Required action |
Below are some lines of data. Return all of them as they are.

Information given |
--- START ---
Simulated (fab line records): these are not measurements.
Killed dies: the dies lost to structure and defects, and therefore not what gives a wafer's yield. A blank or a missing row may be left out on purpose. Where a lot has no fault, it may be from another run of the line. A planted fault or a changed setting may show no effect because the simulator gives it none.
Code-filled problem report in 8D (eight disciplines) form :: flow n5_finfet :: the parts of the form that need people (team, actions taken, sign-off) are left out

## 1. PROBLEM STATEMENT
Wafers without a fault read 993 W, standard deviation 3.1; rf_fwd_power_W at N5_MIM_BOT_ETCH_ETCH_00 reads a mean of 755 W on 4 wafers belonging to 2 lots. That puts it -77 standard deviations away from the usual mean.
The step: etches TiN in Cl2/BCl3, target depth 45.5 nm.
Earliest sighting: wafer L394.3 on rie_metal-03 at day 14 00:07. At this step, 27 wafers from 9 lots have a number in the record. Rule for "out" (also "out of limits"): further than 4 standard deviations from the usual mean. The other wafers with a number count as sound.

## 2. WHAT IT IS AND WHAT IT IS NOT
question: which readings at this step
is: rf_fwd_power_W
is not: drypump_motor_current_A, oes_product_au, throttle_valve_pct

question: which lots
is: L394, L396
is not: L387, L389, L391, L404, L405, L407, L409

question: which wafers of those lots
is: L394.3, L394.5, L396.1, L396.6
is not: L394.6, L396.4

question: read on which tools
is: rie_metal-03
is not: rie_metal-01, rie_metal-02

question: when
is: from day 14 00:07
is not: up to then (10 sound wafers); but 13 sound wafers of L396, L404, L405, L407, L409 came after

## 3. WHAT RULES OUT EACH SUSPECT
--- END ---

Written solution |
Simulated (fab line records): these are not measurements.
Killed dies: the dies lost to structure and defects, and therefore not what gives a wafer's yield. A blank or a missing row may be left out on purpose. Where a lot has no fault, it may be from another run of the line. A planted fault or a changed setting may show no effect because the simulator gives it none.
Code-filled problem report in 8D (eight disciplines) form :: flow n5_finfet :: the parts of the form that need people (team, actions taken, sign-off) are left out

## 1. PROBLEM STATEMENT
Wafers without a fault read 993 W, standard deviation 3.1; rf_fwd_power_W at N5_MIM_BOT_ETCH_ETCH_00 reads a mean of 755 W on 4 wafers belonging to 2 lots. That puts it -77 standard deviations away from the usual mean.
The step: etches TiN in Cl2/BCl3, target depth 45.5 nm.
Earliest sighting: wafer L394.3 on rie_metal-03 at day 14 00:07. At this step, 27 wafers from 9 lots have a number in the record. Rule for "out" (also "out of limits"): further than 4 standard deviations from the usual mean. The other wafers with a number count as sound.

## 2. WHAT IT IS AND WHAT IT IS NOT
question: which readings at this step
is: rf_fwd_power_W
is not: drypump_motor_current_A, oes_product_au, throttle_valve_pct

question: which lots
is: L394, L396
is not: L387, L389, L391, L404, L405, L407, L409

question: which wafers of those lots
is: L394.3, L394.5, L396.1, L396.6
is not: L394.6, L396.4

question: read on which tools
is: rie_metal-03
is not: rie_metal-01, rie_metal-02

question: when
is: from day 14 00:07
is not: up to then (10 sound wafers); but 13 sound wafers of L396, L404, L405, L407, L409 came after

## 3. WHAT RULES OUT EACH SUSPECT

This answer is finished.